REQUIREMENT:
Below is the data. Give it again, complete and exact.

RAW DATA:
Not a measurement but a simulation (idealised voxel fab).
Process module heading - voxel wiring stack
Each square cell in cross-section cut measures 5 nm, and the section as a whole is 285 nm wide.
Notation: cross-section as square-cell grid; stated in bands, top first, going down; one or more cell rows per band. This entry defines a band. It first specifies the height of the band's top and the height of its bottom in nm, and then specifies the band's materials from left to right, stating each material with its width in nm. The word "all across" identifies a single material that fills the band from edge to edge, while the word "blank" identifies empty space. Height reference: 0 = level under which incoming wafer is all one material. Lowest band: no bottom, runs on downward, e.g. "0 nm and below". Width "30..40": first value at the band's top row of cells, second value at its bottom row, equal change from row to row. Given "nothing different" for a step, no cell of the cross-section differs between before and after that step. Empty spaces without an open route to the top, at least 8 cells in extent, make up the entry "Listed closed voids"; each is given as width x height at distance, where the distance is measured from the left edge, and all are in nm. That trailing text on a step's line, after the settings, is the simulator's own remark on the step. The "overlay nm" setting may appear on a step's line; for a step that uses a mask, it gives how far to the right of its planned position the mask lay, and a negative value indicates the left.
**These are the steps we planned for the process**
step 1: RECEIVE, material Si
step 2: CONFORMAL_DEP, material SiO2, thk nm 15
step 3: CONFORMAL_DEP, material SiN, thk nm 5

EXERCISE OUTPUT:
Not a measurement but a simulation (idealised voxel fab).
Process module heading - voxel wiring stack
Each square cell in cross-section cut measures 5 nm, and the section as a whole is 285 nm wide.
Notation: cross-section as square-cell grid; stated in bands, top first, going down; one or more cell rows per band. This entry defines a band. It first specifies the height of the band's top and the height of its bottom in nm, and then specifies the band's materials from left to right, stating each material with its width in nm. The word "all across" identifies a single material that fills the band from edge to edge, while the word "blank" identifies empty space. Height reference: 0 = level under which incoming wafer is all one material. Lowest band: no bottom, runs on downward, e.g. "0 nm and below". Width "30..40": first value at the band's top row of cells, second value at its bottom row, equal change from row to row. Given "nothing different" for a step, no cell of the cross-section differs between before and after that step. Empty spaces without an open route to the top, at least 8 cells in extent, make up the entry "Listed closed voids"; each is given as width x height at distance, where the distance is measured from the left edge, and all are in nm. That trailing text on a step's line, after the settings, is the simulator's own remark on the step. The "overlay nm" setting may appear on a step's line; for a step that uses a mask, it gives how far to the right of its planned position the mask lay, and a negative value indicates the left.
**These are the steps we planned for the process**
step 1: RECEIVE, material Si
step 2: CONFORMAL_DEP, material SiO2, thk nm 15
step 3: CONFORMAL_DEP, material SiN, thk nm 5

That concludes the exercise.